Assignment – The required output is the exact run of lines below that opens at the line with "route steps=708 shown" and closes at the line with "set.NAME: the setting".

_ _ _ _
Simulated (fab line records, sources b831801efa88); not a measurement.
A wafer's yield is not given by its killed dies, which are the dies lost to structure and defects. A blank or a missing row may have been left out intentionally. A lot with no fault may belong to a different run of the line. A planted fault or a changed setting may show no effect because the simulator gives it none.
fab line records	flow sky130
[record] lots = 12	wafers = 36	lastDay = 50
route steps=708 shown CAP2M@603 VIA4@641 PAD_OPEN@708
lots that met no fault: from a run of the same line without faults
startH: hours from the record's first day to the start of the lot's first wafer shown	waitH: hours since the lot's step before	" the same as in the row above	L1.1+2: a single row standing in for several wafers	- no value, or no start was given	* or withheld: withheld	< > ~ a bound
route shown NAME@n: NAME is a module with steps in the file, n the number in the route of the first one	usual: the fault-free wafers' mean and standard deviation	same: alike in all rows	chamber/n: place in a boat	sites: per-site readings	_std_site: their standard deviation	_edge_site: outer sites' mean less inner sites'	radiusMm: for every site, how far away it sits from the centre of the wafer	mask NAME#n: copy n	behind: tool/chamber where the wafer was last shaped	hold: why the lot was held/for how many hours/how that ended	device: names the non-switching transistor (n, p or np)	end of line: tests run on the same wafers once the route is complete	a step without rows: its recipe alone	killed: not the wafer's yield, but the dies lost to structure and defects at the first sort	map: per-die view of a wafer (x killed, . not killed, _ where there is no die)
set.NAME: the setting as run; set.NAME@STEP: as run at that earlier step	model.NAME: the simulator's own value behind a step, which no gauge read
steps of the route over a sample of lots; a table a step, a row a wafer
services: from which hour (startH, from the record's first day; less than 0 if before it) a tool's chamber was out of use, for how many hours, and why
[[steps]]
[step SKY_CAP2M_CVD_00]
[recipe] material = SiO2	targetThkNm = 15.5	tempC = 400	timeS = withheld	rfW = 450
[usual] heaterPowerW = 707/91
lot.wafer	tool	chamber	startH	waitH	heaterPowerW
_ _ _ _

Expected answer –
route steps=708 shown CAP2M@603 VIA4@641 PAD_OPEN@708
lots that met no fault: from a run of the same line without faults
startH: hours from the record's first day to the start of the lot's first wafer shown	waitH: hours since the lot's step before	" the same as in the row above	L1.1+2: a single row standing in for several wafers	- no value, or no start was given	* or withheld: withheld	< > ~ a bound
route shown NAME@n: NAME is a module with steps in the file, n the number in the route of the first one	usual: the fault-free wafers' mean and standard deviation	same: alike in all rows	chamber/n: place in a boat	sites: per-site readings	_std_site: their standard deviation	_edge_site: outer sites' mean less inner sites'	radiusMm: for every site, how far away it sits from the centre of the wafer	mask NAME#n: copy n	behind: tool/chamber where the wafer was last shaped	hold: why the lot was held/for how many hours/how that ended	device: names the non-switching transistor (n, p or np)	end of line: tests run on the same wafers once the route is complete	a step without rows: its recipe alone	killed: not the wafer's yield, but the dies lost to structure and defects at the first sort	map: per-die view of a wafer (x killed, . not killed, _ where there is no die)
set.NAME: the setting as run; set.NAME@STEP: as run at that earlier step	model.NAME: the simulator's own value behind a step, which no gauge read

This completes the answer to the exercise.